## WORK INSTRUCTION
Write out the listing below exactly, beginning at its first line and ending with the line that contains "3. SUSPECTS, AND WHAT RULES EACH OUT".

## SOURCE DATA
○ ○ ○ ○ ○ ○ ○
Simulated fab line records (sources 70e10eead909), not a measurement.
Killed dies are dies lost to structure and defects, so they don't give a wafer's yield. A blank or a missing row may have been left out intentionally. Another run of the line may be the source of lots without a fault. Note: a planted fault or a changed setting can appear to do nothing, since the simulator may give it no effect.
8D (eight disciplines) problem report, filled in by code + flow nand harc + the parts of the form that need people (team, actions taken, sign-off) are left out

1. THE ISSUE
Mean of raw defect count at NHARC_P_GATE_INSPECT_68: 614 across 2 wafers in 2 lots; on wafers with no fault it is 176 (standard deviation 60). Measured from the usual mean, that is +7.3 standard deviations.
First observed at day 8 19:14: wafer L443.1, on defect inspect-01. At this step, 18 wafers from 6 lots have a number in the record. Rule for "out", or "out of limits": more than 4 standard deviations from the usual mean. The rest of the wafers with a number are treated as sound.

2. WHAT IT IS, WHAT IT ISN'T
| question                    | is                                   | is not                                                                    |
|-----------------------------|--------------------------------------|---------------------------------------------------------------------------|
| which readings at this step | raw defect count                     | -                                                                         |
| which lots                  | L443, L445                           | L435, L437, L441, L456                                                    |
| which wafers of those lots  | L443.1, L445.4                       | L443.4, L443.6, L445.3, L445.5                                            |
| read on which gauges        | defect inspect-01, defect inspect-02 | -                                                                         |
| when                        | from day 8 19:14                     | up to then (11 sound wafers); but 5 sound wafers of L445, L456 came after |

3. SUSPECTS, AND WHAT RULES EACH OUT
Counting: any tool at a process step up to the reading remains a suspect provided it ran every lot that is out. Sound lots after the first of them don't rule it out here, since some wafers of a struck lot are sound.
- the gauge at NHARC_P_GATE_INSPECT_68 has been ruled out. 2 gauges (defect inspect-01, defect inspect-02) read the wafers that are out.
○ ○ ○ ○ ○ ○ ○

## EXERCISE SOLUTION
Simulated fab line records (sources 70e10eead909), not a measurement.
Killed dies are dies lost to structure and defects, so they don't give a wafer's yield. A blank or a missing row may have been left out intentionally. Another run of the line may be the source of lots without a fault. Note: a planted fault or a changed setting can appear to do nothing, since the simulator may give it no effect.
8D (eight disciplines) problem report, filled in by code + flow nand harc + the parts of the form that need people (team, actions taken, sign-off) are left out

1. THE ISSUE
Mean of raw defect count at NHARC_P_GATE_INSPECT_68: 614 across 2 wafers in 2 lots; on wafers with no fault it is 176 (standard deviation 60). Measured from the usual mean, that is +7.3 standard deviations.
First observed at day 8 19:14: wafer L443.1, on defect inspect-01. At this step, 18 wafers from 6 lots have a number in the record. Rule for "out", or "out of limits": more than 4 standard deviations from the usual mean. The rest of the wafers with a number are treated as sound.

2. WHAT IT IS, WHAT IT ISN'T
| question                    | is                                   | is not                                                                    |
|-----------------------------|--------------------------------------|---------------------------------------------------------------------------|
| which readings at this step | raw defect count                     | -                                                                         |
| which lots                  | L443, L445                           | L435, L437, L441, L456                                                    |
| which wafers of those lots  | L443.1, L445.4                       | L443.4, L443.6, L445.3, L445.5                                            |
| read on which gauges        | defect inspect-01, defect inspect-02 | -                                                                         |
| when                        | from day 8 19:14                     | up to then (11 sound wafers); but 5 sound wafers of L445, L456 came after |

3. SUSPECTS, AND WHAT RULES EACH OUT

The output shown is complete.